BEGIN

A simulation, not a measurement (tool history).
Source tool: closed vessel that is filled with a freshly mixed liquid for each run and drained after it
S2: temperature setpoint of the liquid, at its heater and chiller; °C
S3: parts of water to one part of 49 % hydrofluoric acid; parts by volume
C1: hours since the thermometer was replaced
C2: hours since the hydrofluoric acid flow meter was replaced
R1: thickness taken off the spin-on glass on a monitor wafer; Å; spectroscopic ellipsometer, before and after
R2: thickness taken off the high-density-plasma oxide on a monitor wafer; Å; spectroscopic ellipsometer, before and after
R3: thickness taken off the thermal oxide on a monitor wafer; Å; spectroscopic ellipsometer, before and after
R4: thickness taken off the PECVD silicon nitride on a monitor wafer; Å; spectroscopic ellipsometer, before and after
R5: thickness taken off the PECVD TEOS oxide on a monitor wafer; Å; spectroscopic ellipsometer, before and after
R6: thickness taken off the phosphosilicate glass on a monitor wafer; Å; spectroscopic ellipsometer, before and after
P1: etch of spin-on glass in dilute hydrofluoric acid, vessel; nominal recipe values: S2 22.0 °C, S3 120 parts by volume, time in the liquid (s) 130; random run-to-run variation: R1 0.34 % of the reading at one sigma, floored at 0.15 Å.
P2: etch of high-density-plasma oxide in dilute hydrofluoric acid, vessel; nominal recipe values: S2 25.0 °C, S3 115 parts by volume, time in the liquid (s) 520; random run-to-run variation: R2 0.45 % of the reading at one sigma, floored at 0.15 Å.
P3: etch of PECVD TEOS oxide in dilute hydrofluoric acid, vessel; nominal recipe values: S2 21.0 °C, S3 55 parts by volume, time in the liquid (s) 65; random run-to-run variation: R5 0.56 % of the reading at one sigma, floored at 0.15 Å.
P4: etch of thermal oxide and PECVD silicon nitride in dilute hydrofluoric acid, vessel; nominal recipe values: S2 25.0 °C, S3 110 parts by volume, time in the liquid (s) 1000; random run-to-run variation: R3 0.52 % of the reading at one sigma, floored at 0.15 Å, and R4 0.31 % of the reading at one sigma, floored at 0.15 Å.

END

• BRIEF
From the records above, copy only the lines starting with the line that holds "R5: thickness taken" and going on through the line that holds "R6: thickness taken", exactly as written.

• TASK SOLUTION
R5: thickness taken off the PECVD TEOS oxide on a monitor wafer; Å; spectroscopic ellipsometer, before and after
R6: thickness taken off the phosphosilicate glass on a monitor wafer; Å; spectroscopic ellipsometer, before and after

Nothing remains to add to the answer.